Work order | Print the records again, matching each line exactly.

── Listed records
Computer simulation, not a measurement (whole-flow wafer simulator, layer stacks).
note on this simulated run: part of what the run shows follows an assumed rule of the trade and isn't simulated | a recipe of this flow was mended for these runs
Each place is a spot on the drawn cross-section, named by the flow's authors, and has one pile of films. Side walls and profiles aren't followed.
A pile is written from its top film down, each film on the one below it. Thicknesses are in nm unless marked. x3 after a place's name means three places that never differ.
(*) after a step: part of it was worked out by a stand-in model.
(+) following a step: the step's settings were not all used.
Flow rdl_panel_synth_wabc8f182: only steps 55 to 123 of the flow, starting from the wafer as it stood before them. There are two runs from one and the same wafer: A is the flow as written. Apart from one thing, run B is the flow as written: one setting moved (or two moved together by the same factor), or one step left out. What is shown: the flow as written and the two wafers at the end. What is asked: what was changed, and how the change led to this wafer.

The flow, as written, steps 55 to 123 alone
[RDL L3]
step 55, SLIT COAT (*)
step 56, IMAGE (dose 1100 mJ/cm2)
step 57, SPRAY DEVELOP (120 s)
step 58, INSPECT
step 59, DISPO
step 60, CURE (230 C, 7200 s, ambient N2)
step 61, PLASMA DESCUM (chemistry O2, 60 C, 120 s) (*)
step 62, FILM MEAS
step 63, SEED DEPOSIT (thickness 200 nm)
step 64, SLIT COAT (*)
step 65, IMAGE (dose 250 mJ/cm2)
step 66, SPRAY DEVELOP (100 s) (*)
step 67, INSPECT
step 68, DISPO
────

Task output |
Computer simulation, not a measurement (whole-flow wafer simulator, layer stacks).
note on this simulated run: part of what the run shows follows an assumed rule of the trade and isn't simulated | a recipe of this flow was mended for these runs
Each place is a spot on the drawn cross-section, named by the flow's authors, and has one pile of films. Side walls and profiles aren't followed.
A pile is written from its top film down, each film on the one below it. Thicknesses are in nm unless marked. x3 after a place's name means three places that never differ.
(*) after a step: part of it was worked out by a stand-in model.
(+) following a step: the step's settings were not all used.
Flow rdl_panel_synth_wabc8f182: only steps 55 to 123 of the flow, starting from the wafer as it stood before them. There are two runs from one and the same wafer: A is the flow as written. Apart from one thing, run B is the flow as written: one setting moved (or two moved together by the same factor), or one step left out. What is shown: the flow as written and the two wafers at the end. What is asked: what was changed, and how the change led to this wafer.

The flow, as written, steps 55 to 123 alone
[RDL L3]
step 55, SLIT COAT (*)
step 56, IMAGE (dose 1100 mJ/cm2)
step 57, SPRAY DEVELOP (120 s)
step 58, INSPECT
step 59, DISPO
step 60, CURE (230 C, 7200 s, ambient N2)
step 61, PLASMA DESCUM (chemistry O2, 60 C, 120 s) (*)
step 62, FILM MEAS
step 63, SEED DEPOSIT (thickness 200 nm)
step 64, SLIT COAT (*)
step 65, IMAGE (dose 250 mJ/cm2)
step 66, SPRAY DEVELOP (100 s) (*)
step 67, INSPECT
step 68, DISPO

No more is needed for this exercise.